»»

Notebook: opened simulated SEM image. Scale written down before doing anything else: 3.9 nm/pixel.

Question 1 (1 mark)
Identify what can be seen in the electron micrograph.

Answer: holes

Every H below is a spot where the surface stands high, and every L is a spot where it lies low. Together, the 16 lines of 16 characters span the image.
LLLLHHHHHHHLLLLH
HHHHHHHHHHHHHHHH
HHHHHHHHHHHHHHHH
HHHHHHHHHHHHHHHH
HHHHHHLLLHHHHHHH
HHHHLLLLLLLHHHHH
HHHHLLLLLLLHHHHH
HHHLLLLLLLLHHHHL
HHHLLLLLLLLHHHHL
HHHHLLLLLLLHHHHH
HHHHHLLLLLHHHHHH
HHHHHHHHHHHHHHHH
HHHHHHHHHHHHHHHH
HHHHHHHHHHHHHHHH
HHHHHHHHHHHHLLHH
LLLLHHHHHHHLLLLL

««

• Assignment
Can you give every line above again, exactly as written?

• Written solution
Notebook: opened simulated SEM image. Scale written down before doing anything else: 3.9 nm/pixel.

Question 1 (1 mark)
Identify what can be seen in the electron micrograph.

Answer: holes

Every H below is a spot where the surface stands high, and every L is a spot where it lies low. Together, the 16 lines of 16 characters span the image.
LLLLHHHHHHHLLLLH
HHHHHHHHHHHHHHHH
HHHHHHHHHHHHHHHH
HHHHHHHHHHHHHHHH
HHHHHHLLLHHHHHHH
HHHHLLLLLLLHHHHH
HHHHLLLLLLLHHHHH
HHHLLLLLLLLHHHHL
HHHLLLLLLLLHHHHL
HHHHLLLLLLLHHHHH
HHHHHLLLLLHHHHHH
HHHHHHHHHHHHHHHH
HHHHHHHHHHHHHHHH
HHHHHHHHHHHHHHHH
HHHHHHHHHHHHLLHH
LLLLHHHHHHHLLLLL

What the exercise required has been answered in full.